*Work item:* The line containing "The tool's own" marks the end: quote every line from the start of the records below through it, word for word.

_ _ _
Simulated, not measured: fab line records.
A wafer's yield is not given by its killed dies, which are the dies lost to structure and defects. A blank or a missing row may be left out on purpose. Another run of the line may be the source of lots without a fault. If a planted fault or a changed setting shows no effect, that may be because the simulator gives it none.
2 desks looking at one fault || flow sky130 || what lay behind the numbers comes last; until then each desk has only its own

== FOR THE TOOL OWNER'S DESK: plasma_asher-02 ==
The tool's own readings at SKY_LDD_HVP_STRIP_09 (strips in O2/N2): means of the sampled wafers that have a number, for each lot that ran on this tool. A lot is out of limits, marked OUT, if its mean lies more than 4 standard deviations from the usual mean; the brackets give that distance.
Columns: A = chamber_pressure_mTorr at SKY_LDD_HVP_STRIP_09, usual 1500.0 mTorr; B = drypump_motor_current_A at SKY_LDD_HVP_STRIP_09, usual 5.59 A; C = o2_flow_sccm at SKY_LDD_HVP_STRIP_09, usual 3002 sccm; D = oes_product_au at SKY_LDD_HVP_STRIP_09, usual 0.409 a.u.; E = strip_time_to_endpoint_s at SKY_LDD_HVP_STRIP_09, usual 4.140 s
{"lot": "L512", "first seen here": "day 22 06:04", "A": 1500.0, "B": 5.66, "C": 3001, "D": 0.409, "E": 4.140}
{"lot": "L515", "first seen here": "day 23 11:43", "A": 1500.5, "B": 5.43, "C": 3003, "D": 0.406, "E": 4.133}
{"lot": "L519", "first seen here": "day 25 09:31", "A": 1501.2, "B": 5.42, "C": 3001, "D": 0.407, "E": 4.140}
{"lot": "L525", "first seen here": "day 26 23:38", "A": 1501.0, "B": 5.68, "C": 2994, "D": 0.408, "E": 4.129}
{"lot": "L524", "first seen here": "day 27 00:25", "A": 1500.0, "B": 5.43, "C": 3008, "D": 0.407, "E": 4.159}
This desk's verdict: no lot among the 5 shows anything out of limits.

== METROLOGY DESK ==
_ _ _

*Your solution:*
Simulated, not measured: fab line records.
A wafer's yield is not given by its killed dies, which are the dies lost to structure and defects. A blank or a missing row may be left out on purpose. Another run of the line may be the source of lots without a fault. If a planted fault or a changed setting shows no effect, that may be because the simulator gives it none.
2 desks looking at one fault || flow sky130 || what lay behind the numbers comes last; until then each desk has only its own

== FOR THE TOOL OWNER'S DESK: plasma_asher-02 ==
The tool's own readings at SKY_LDD_HVP_STRIP_09 (strips in O2/N2): means of the sampled wafers that have a number, for each lot that ran on this tool. A lot is out of limits, marked OUT, if its mean lies more than 4 standard deviations from the usual mean; the brackets give that distance.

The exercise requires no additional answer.